Work task ▸
Give the data again in full. Keep every line the same.

Information ▸
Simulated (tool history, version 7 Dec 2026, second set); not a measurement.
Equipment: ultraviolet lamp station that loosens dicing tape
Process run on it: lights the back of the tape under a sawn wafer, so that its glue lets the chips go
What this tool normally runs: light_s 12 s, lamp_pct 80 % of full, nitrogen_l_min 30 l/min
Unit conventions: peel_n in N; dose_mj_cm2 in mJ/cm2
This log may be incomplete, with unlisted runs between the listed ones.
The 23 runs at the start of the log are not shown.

Exercise answer ▸
Simulated (tool history, version 7 Dec 2026, second set); not a measurement.
Equipment: ultraviolet lamp station that loosens dicing tape
Process run on it: lights the back of the tape under a sawn wafer, so that its glue lets the chips go
What this tool normally runs: light_s 12 s, lamp_pct 80 % of full, nitrogen_l_min 30 l/min
Unit conventions: peel_n in N; dose_mj_cm2 in mJ/cm2
This log may be incomplete, with unlisted runs between the listed ones.
The 23 runs at the start of the log are not shown.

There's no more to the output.